Exercise — Return only what lies between the first line of the entries and the line containing "7 op STRIP | etch materials resist", both lines included.

Segment Start: Recorded information

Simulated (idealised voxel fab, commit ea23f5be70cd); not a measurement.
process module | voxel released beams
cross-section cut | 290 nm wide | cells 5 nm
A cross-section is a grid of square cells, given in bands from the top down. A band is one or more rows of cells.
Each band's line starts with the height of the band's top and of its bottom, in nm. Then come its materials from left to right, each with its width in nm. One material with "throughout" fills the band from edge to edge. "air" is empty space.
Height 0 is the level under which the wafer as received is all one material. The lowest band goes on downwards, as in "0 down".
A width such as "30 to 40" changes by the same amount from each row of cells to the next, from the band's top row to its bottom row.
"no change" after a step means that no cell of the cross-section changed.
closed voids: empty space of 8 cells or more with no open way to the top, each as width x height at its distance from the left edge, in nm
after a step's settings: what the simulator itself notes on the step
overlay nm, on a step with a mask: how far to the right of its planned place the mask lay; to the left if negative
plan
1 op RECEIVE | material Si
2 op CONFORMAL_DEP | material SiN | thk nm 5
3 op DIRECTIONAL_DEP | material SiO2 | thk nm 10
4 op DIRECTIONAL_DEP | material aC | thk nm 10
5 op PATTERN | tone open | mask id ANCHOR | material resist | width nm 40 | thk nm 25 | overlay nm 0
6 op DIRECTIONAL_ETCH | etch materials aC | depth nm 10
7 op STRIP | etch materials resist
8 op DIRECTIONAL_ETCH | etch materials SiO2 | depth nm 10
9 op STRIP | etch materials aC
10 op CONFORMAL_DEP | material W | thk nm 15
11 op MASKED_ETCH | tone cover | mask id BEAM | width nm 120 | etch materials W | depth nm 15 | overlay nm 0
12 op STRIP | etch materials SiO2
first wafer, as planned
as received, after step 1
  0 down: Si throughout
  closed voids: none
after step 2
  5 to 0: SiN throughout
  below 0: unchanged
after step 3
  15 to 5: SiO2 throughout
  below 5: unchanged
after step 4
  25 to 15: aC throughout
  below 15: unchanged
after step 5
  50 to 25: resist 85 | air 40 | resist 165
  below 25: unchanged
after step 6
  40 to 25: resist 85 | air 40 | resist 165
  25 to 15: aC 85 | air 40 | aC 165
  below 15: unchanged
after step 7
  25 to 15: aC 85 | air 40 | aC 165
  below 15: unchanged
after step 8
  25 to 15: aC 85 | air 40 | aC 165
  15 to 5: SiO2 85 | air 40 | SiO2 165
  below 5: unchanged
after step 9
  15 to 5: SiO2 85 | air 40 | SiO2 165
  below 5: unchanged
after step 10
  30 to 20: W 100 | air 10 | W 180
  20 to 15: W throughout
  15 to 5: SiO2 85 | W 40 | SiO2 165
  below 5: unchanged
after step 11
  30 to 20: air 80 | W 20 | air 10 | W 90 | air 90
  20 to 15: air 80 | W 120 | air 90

Segment End: Recorded information

Solution —
Simulated (idealised voxel fab, commit ea23f5be70cd); not a measurement.
process module | voxel released beams
cross-section cut | 290 nm wide | cells 5 nm
A cross-section is a grid of square cells, given in bands from the top down. A band is one or more rows of cells.
Each band's line starts with the height of the band's top and of its bottom, in nm. Then come its materials from left to right, each with its width in nm. One material with "throughout" fills the band from edge to edge. "air" is empty space.
Height 0 is the level under which the wafer as received is all one material. The lowest band goes on downwards, as in "0 down".
A width such as "30 to 40" changes by the same amount from each row of cells to the next, from the band's top row to its bottom row.
"no change" after a step means that no cell of the cross-section changed.
closed voids: empty space of 8 cells or more with no open way to the top, each as width x height at its distance from the left edge, in nm
after a step's settings: what the simulator itself notes on the step
overlay nm, on a step with a mask: how far to the right of its planned place the mask lay; to the left if negative
plan
1 op RECEIVE | material Si
2 op CONFORMAL_DEP | material SiN | thk nm 5
3 op DIRECTIONAL_DEP | material SiO2 | thk nm 10
4 op DIRECTIONAL_DEP | material aC | thk nm 10
5 op PATTERN | tone open | mask id ANCHOR | material resist | width nm 40 | thk nm 25 | overlay nm 0
6 op DIRECTIONAL_ETCH | etch materials aC | depth nm 10
7 op STRIP | etch materials resist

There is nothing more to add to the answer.